ASSIGNMENT:
The lines from the start of the records through the one containing "In this image, the" are to be restated word for word; please include both ends.

DATA PROVIDED:
__________________________________________________

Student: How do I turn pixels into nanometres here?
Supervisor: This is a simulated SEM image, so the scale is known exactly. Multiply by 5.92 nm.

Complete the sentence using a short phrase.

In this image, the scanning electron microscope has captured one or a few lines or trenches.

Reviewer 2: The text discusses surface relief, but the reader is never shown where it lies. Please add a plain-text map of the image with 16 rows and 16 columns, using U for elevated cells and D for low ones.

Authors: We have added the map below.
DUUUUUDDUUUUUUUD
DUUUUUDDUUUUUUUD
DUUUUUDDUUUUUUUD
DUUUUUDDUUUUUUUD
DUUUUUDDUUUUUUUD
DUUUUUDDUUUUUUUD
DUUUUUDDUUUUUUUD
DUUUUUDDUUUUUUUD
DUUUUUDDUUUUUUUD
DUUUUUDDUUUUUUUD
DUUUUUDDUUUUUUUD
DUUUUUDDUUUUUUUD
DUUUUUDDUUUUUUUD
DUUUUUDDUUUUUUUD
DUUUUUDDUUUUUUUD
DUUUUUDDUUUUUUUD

__________________________________________________

TASK RESULT:
Student: How do I turn pixels into nanometres here?
Supervisor: This is a simulated SEM image, so the scale is known exactly. Multiply by 5.92 nm.

Complete the sentence using a short phrase.

In this image, the scanning electron microscope has captured one or a few lines or trenches.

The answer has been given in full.